--- Assigned task ---
I'd like an exact copy of every line from the start of the entries below through the line containing "4 op PATTERN", please.

[Extracted records Boundary: Start]

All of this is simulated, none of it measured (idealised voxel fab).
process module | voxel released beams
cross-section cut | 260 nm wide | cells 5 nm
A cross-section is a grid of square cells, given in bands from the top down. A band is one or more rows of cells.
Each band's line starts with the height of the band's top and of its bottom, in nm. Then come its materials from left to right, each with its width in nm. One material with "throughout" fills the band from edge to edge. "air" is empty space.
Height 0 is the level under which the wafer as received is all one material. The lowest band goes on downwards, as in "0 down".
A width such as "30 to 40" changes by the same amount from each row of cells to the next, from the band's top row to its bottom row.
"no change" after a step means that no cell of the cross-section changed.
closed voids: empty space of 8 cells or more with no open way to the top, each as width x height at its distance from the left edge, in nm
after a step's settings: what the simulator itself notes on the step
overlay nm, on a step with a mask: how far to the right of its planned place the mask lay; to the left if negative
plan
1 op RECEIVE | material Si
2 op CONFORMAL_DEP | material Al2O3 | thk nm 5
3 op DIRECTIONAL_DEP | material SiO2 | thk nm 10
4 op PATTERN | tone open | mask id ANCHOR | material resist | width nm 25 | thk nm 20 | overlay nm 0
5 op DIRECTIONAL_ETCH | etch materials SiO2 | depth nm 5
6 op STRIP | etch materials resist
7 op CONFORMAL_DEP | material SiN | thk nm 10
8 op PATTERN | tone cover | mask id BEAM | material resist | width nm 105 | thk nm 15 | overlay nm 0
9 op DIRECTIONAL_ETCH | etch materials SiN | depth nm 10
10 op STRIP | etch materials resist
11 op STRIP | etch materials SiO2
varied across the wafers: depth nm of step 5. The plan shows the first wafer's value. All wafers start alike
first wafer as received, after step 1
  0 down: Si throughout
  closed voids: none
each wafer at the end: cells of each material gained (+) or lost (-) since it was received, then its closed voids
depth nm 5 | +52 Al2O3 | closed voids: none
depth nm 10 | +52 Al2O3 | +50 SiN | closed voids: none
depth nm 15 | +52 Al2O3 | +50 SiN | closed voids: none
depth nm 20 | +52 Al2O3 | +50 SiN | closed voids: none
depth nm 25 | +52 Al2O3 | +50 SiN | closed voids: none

[Extracted records Boundary: End]

--- Task response ---
All of this is simulated, none of it measured (idealised voxel fab).
process module | voxel released beams
cross-section cut | 260 nm wide | cells 5 nm
A cross-section is a grid of square cells, given in bands from the top down. A band is one or more rows of cells.
Each band's line starts with the height of the band's top and of its bottom, in nm. Then come its materials from left to right, each with its width in nm. One material with "throughout" fills the band from edge to edge. "air" is empty space.
Height 0 is the level under which the wafer as received is all one material. The lowest band goes on downwards, as in "0 down".
A width such as "30 to 40" changes by the same amount from each row of cells to the next, from the band's top row to its bottom row.
"no change" after a step means that no cell of the cross-section changed.
closed voids: empty space of 8 cells or more with no open way to the top, each as width x height at its distance from the left edge, in nm
after a step's settings: what the simulator itself notes on the step
overlay nm, on a step with a mask: how far to the right of its planned place the mask lay; to the left if negative
plan
1 op RECEIVE | material Si
2 op CONFORMAL_DEP | material Al2O3 | thk nm 5
3 op DIRECTIONAL_DEP | material SiO2 | thk nm 10
4 op PATTERN | tone open | mask id ANCHOR | material resist | width nm 25 | thk nm 20 | overlay nm 0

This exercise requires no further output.